Work request – Write out the records below once more, exactly as they stand.

The data –
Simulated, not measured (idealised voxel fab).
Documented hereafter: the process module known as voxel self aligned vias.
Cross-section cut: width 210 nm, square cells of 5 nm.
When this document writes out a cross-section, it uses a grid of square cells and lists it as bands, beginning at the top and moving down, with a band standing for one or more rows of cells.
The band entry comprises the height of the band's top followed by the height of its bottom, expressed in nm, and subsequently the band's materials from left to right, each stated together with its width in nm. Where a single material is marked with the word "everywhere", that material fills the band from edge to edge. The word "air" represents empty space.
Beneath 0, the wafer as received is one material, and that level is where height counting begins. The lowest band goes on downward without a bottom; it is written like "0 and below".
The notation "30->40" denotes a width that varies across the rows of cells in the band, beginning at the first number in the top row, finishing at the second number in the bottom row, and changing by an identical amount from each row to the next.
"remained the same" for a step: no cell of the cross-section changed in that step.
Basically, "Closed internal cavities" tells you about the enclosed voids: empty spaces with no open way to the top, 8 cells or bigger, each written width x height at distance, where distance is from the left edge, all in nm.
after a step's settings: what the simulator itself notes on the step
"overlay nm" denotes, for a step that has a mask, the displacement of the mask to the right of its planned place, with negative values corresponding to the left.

Exercise response –
Simulated, not measured (idealised voxel fab).
Documented hereafter: the process module known as voxel self aligned vias.
Cross-section cut: width 210 nm, square cells of 5 nm.
When this document writes out a cross-section, it uses a grid of square cells and lists it as bands, beginning at the top and moving down, with a band standing for one or more rows of cells.
The band entry comprises the height of the band's top followed by the height of its bottom, expressed in nm, and subsequently the band's materials from left to right, each stated together with its width in nm. Where a single material is marked with the word "everywhere", that material fills the band from edge to edge. The word "air" represents empty space.
Beneath 0, the wafer as received is one material, and that level is where height counting begins. The lowest band goes on downward without a bottom; it is written like "0 and below".
The notation "30->40" denotes a width that varies across the rows of cells in the band, beginning at the first number in the top row, finishing at the second number in the bottom row, and changing by an identical amount from each row to the next.
"remained the same" for a step: no cell of the cross-section changed in that step.
Basically, "Closed internal cavities" tells you about the enclosed voids: empty spaces with no open way to the top, 8 cells or bigger, each written width x height at distance, where distance is from the left edge, all in nm.
after a step's settings: what the simulator itself notes on the step
"overlay nm" denotes, for a step that has a mask, the displacement of the mask to the right of its planned place, with negative values corresponding to the left.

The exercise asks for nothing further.